> _Supplied entries_:
=== Section Start ===
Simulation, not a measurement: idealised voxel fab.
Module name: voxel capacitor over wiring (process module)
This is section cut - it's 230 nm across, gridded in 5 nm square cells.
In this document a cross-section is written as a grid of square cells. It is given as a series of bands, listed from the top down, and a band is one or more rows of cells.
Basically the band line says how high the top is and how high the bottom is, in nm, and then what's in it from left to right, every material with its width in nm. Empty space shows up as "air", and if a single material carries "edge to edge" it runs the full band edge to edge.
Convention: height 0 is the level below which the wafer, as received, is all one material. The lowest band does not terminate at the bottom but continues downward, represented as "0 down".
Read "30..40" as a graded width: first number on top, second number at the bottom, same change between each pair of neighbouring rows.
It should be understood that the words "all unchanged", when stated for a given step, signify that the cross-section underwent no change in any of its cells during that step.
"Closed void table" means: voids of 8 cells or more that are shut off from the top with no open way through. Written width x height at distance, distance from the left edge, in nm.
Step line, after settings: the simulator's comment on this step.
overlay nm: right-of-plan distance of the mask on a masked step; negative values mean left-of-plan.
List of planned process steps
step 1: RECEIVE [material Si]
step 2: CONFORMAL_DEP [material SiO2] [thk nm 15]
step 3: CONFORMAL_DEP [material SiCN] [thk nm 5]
=== Section End ===

> _Activity_:
Reproduce exactly, and with no other material, the lines between those holding "Step line, after" and "step 2: CONFORMAL_DEP", inclusive.

> _Worked solution_:
Step line, after settings: the simulator's comment on this step.
overlay nm: right-of-plan distance of the mask on a masked step; negative values mean left-of-plan.
List of planned process steps
step 1: RECEIVE [material Si]
step 2: CONFORMAL_DEP [material SiO2] [thk nm 15]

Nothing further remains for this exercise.